====== Provided information
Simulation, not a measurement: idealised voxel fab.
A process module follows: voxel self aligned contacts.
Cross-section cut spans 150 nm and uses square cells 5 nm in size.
============

### [Work request]
Give back each record above exactly as written.

### [Exercise response]
Simulation, not a measurement: idealised voxel fab.
A process module follows: voxel self aligned contacts.
Cross-section cut spans 150 nm and uses square cells 5 nm in size.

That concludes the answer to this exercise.